- **Provided data**:
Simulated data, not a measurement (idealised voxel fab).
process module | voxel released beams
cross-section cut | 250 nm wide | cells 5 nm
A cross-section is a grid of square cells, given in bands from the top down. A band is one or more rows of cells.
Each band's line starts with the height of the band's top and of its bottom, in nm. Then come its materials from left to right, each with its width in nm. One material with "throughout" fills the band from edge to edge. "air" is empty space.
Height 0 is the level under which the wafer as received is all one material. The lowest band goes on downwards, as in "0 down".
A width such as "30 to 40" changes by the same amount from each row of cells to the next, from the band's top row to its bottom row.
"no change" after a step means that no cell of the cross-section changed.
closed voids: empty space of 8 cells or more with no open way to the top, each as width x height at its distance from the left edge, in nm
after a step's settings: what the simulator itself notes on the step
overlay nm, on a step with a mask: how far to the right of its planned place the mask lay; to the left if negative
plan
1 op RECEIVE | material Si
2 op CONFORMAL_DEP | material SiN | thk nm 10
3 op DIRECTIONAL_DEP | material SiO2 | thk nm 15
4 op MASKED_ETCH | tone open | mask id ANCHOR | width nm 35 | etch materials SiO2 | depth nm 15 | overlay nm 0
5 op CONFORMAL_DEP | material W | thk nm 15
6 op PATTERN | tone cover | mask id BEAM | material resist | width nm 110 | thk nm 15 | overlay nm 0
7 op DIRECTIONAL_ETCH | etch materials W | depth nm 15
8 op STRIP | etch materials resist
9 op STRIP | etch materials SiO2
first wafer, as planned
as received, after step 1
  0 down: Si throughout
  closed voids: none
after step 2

- **Activity**:
Go back to the listing above. Copy word for word the lines from the one with "first wafer, as planned" through the one with "closed voids: none", and nothing more.

- **Exercise result**:
first wafer, as planned
as received, after step 1
  0 down: Si throughout
  closed voids: none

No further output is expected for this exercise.